(Record extracts Opens)
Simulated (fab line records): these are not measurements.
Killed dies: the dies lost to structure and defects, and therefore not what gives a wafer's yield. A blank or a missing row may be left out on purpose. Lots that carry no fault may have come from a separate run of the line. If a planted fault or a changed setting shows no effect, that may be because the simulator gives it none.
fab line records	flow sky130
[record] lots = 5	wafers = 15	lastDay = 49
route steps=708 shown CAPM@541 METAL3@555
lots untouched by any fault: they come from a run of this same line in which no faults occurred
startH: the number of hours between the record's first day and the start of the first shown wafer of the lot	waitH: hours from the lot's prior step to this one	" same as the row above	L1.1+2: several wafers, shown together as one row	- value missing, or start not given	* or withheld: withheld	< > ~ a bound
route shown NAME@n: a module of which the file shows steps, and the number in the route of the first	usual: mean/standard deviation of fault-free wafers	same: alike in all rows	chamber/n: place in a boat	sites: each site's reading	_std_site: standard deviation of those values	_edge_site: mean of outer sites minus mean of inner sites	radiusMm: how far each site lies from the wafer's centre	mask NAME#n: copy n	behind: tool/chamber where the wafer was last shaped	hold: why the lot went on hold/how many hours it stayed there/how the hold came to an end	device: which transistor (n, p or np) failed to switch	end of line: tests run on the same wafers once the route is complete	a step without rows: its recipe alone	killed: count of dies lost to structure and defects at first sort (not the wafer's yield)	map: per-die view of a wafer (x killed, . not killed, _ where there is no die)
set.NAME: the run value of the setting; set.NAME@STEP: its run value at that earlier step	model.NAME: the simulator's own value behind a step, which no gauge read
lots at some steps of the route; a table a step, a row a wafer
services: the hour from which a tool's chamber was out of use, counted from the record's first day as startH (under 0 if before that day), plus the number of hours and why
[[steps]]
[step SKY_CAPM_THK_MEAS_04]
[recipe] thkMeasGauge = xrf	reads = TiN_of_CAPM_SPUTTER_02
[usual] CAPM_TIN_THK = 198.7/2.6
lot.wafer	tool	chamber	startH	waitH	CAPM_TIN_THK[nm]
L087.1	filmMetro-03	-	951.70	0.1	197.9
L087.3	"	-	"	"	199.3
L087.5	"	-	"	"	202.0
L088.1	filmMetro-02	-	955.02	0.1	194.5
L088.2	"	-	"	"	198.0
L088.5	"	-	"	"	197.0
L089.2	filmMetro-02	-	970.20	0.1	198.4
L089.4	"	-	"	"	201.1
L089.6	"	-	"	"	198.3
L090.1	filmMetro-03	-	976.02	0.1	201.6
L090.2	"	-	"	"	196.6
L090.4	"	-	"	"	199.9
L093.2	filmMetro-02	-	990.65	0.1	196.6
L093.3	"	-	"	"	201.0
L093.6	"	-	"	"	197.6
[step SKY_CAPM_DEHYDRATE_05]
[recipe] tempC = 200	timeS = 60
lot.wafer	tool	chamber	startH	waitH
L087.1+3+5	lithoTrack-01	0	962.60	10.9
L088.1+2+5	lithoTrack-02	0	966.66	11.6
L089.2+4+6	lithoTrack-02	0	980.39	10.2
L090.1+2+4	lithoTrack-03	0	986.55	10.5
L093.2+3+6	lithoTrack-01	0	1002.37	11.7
(Record extracts Closes)

Assignment:
Print, please, the lines from the first line of the material through the line that contains "route steps=708 shown CAPM@541 METAL3@555", exactly as written and with nothing added.

Your response:
Simulated (fab line records): these are not measurements.
Killed dies: the dies lost to structure and defects, and therefore not what gives a wafer's yield. A blank or a missing row may be left out on purpose. Lots that carry no fault may have come from a separate run of the line. If a planted fault or a changed setting shows no effect, that may be because the simulator gives it none.
fab line records	flow sky130
[record] lots = 5	wafers = 15	lastDay = 49
route steps=708 shown CAPM@541 METAL3@555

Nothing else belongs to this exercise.